Records provided:
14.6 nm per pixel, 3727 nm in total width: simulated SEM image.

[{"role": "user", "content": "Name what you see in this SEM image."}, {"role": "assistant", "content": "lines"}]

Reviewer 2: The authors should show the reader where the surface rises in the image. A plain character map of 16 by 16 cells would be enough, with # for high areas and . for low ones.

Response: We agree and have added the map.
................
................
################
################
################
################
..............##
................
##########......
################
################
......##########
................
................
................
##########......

Activity: The records above are to be printed in full, exactly as they appear.

Exercise answer:
14.6 nm per pixel, 3727 nm in total width: simulated SEM image.

[{"role": "user", "content": "Name what you see in this SEM image."}, {"role": "assistant", "content": "lines"}]

Reviewer 2: The authors should show the reader where the surface rises in the image. A plain character map of 16 by 16 cells would be enough, with # for high areas and . for low ones.

Response: We agree and have added the map.
................
................
################
################
################
################
..............##
................
##########......
################
################
......##########
................
................
................
##########......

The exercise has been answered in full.